WORK INSTRUCTION » The data should be transcribed in its entirety, word for word.

>>>>

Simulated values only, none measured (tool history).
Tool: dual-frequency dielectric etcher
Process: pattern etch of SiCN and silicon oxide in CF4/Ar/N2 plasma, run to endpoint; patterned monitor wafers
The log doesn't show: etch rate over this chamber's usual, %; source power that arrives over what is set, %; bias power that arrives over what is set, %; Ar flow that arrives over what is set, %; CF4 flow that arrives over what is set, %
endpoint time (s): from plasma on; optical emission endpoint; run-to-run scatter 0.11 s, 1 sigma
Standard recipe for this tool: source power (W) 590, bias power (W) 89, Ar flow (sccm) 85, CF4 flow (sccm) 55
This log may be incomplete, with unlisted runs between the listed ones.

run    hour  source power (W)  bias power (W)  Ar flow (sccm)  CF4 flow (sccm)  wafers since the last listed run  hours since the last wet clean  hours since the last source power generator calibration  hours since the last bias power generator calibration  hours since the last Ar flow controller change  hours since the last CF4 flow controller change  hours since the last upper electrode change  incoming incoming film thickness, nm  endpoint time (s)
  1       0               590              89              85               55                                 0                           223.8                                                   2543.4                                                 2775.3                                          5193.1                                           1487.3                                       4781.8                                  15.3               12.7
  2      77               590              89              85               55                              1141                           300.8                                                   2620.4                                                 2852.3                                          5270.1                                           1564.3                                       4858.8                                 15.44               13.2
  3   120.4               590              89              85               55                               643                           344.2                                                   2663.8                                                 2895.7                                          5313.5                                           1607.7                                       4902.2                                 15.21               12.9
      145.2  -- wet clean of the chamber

<<<<

EXERCISE RESULT »
Simulated values only, none measured (tool history).
Tool: dual-frequency dielectric etcher
Process: pattern etch of SiCN and silicon oxide in CF4/Ar/N2 plasma, run to endpoint; patterned monitor wafers
The log doesn't show: etch rate over this chamber's usual, %; source power that arrives over what is set, %; bias power that arrives over what is set, %; Ar flow that arrives over what is set, %; CF4 flow that arrives over what is set, %
endpoint time (s): from plasma on; optical emission endpoint; run-to-run scatter 0.11 s, 1 sigma
Standard recipe for this tool: source power (W) 590, bias power (W) 89, Ar flow (sccm) 85, CF4 flow (sccm) 55
This log may be incomplete, with unlisted runs between the listed ones.

run    hour  source power (W)  bias power (W)  Ar flow (sccm)  CF4 flow (sccm)  wafers since the last listed run  hours since the last wet clean  hours since the last source power generator calibration  hours since the last bias power generator calibration  hours since the last Ar flow controller change  hours since the last CF4 flow controller change  hours since the last upper electrode change  incoming incoming film thickness, nm  endpoint time (s)
  1       0               590              89              85               55                                 0                           223.8                                                   2543.4                                                 2775.3                                          5193.1                                           1487.3                                       4781.8                                  15.3               12.7
  2      77               590              89              85               55                              1141                           300.8                                                   2620.4                                                 2852.3                                          5270.1                                           1564.3                                       4858.8                                 15.44               13.2
  3   120.4               590              89              85               55                               643                           344.2                                                   2663.8                                                 2895.7                                          5313.5                                           1607.7                                       4902.2                                 15.21               12.9
      145.2  -- wet clean of the chamber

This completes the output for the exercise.